## WORK TASK
From the line with "Equipment: membrane degasser" through the line with "R2: pressure that", inclusive, return each line of the data below exactly and leave the rest out.

'''

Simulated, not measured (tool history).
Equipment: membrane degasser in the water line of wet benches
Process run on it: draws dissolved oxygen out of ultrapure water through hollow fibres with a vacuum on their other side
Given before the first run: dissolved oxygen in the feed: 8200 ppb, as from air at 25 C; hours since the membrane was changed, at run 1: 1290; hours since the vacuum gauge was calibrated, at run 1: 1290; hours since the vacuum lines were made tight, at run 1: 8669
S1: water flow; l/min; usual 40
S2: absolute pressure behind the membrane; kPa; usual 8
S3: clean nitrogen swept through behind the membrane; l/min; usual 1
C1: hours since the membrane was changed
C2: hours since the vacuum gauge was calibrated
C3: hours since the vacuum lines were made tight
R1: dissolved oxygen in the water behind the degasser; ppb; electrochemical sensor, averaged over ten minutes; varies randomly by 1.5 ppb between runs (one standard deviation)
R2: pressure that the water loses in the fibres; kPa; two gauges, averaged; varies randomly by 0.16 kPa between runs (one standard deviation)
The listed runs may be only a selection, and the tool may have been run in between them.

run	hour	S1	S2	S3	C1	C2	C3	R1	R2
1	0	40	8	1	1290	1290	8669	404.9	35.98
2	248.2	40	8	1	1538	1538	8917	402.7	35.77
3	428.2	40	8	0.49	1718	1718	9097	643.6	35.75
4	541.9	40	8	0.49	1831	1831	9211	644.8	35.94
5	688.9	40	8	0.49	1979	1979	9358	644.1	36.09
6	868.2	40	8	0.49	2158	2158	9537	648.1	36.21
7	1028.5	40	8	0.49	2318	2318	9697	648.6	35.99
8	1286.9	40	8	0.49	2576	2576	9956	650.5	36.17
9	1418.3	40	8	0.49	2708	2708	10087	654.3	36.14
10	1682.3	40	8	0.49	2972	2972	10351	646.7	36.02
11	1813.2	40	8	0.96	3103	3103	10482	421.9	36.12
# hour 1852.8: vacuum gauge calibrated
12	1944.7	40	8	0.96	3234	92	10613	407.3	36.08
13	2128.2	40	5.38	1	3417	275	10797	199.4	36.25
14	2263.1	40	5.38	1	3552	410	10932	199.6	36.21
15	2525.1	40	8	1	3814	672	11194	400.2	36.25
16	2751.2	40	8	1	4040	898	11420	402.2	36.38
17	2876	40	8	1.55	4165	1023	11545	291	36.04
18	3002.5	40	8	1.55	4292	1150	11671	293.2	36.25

'''

## EXERCISE ANSWER
Equipment: membrane degasser in the water line of wet benches
Process run on it: draws dissolved oxygen out of ultrapure water through hollow fibres with a vacuum on their other side
Given before the first run: dissolved oxygen in the feed: 8200 ppb, as from air at 25 C; hours since the membrane was changed, at run 1: 1290; hours since the vacuum gauge was calibrated, at run 1: 1290; hours since the vacuum lines were made tight, at run 1: 8669
S1: water flow; l/min; usual 40
S2: absolute pressure behind the membrane; kPa; usual 8
S3: clean nitrogen swept through behind the membrane; l/min; usual 1
C1: hours since the membrane was changed
C2: hours since the vacuum gauge was calibrated
C3: hours since the vacuum lines were made tight
R1: dissolved oxygen in the water behind the degasser; ppb; electrochemical sensor, averaged over ten minutes; varies randomly by 1.5 ppb between runs (one standard deviation)
R2: pressure that the water loses in the fibres; kPa; two gauges, averaged; varies randomly by 0.16 kPa between runs (one standard deviation)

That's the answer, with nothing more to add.